ACTIVITY
From the line that contains "Result of step 3: lines" through the line that contains "Author: Yes. We", output every line of the listing below exactly and leave out all the rest.

◆ ◆ ◆ ◆ ◆ ◆ ◆
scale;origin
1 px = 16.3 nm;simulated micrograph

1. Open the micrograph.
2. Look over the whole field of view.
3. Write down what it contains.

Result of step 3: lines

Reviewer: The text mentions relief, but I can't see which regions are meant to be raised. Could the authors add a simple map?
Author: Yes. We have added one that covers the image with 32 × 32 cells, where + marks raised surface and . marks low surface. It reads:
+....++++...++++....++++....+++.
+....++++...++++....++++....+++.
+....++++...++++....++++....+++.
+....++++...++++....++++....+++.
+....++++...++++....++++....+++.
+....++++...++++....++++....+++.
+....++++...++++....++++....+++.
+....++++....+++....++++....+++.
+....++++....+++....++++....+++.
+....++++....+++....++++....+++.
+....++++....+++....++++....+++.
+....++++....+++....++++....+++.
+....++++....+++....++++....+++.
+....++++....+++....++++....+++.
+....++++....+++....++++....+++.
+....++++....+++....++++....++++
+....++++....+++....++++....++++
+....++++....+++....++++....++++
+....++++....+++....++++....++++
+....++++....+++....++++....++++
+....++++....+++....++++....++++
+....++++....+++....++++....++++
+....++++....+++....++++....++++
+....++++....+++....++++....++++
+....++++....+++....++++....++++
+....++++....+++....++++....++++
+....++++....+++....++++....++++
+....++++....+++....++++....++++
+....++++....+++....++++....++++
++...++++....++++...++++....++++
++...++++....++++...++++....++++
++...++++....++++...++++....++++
◆ ◆ ◆ ◆ ◆ ◆ ◆

PROBLEM SOLUTION
Result of step 3: lines

Reviewer: The text mentions relief, but I can't see which regions are meant to be raised. Could the authors add a simple map?
Author: Yes. We have added one that covers the image with 32 × 32 cells, where + marks raised surface and . marks low surface. It reads:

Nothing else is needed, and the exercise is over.